Dataset excerpts —
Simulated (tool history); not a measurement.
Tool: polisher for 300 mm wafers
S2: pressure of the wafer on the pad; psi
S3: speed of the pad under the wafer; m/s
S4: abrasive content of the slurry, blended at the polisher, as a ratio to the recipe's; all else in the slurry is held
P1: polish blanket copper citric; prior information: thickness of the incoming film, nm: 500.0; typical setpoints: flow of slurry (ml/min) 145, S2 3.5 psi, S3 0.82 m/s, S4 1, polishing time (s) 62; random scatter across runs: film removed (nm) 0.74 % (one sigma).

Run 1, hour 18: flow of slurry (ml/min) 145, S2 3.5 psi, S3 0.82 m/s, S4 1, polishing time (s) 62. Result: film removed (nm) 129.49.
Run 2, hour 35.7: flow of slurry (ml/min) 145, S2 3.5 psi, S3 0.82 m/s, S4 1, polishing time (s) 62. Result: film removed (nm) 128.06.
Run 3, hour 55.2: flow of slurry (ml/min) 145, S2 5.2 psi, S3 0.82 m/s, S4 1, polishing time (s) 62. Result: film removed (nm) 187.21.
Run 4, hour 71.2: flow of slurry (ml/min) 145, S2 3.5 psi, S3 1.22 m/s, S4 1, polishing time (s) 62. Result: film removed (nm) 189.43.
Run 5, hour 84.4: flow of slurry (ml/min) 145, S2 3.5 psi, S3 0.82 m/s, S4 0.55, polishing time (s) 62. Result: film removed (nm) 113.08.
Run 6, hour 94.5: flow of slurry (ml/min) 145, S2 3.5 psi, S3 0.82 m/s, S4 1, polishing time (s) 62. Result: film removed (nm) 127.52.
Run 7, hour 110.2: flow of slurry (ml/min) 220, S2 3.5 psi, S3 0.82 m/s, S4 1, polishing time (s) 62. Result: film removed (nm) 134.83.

Work request —
Return only the stretch of the material above from the line holding "S4: abrasive content" through the line holding "Run 6, hour", copied exactly.

Answer area —
S4: abrasive content of the slurry, blended at the polisher, as a ratio to the recipe's; all else in the slurry is held
P1: polish blanket copper citric; prior information: thickness of the incoming film, nm: 500.0; typical setpoints: flow of slurry (ml/min) 145, S2 3.5 psi, S3 0.82 m/s, S4 1, polishing time (s) 62; random scatter across runs: film removed (nm) 0.74 % (one sigma).

Run 1, hour 18: flow of slurry (ml/min) 145, S2 3.5 psi, S3 0.82 m/s, S4 1, polishing time (s) 62. Result: film removed (nm) 129.49.
Run 2, hour 35.7: flow of slurry (ml/min) 145, S2 3.5 psi, S3 0.82 m/s, S4 1, polishing time (s) 62. Result: film removed (nm) 128.06.
Run 3, hour 55.2: flow of slurry (ml/min) 145, S2 5.2 psi, S3 0.82 m/s, S4 1, polishing time (s) 62. Result: film removed (nm) 187.21.
Run 4, hour 71.2: flow of slurry (ml/min) 145, S2 3.5 psi, S3 1.22 m/s, S4 1, polishing time (s) 62. Result: film removed (nm) 189.43.
Run 5, hour 84.4: flow of slurry (ml/min) 145, S2 3.5 psi, S3 0.82 m/s, S4 0.55, polishing time (s) 62. Result: film removed (nm) 113.08.
Run 6, hour 94.5: flow of slurry (ml/min) 145, S2 3.5 psi, S3 0.82 m/s, S4 1, polishing time (s) 62. Result: film removed (nm) 127.52.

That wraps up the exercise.